**********

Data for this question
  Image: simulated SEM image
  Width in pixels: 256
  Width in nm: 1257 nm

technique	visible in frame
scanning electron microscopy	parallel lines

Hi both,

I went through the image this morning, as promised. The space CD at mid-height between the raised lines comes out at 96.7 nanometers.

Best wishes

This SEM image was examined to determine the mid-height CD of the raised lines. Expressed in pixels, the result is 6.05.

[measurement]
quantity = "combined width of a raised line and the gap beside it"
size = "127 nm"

**********

Assigned task:
Which lines run from the first of the listing to the line containing "Best wishes"? Reproduce those exactly, both ends included.

Problem solution:
Data for this question
  Image: simulated SEM image
  Width in pixels: 256
  Width in nm: 1257 nm

technique	visible in frame
scanning electron microscopy	parallel lines

Hi both,

I went through the image this morning, as promised. The space CD at mid-height between the raised lines comes out at 96.7 nanometers.

Best wishes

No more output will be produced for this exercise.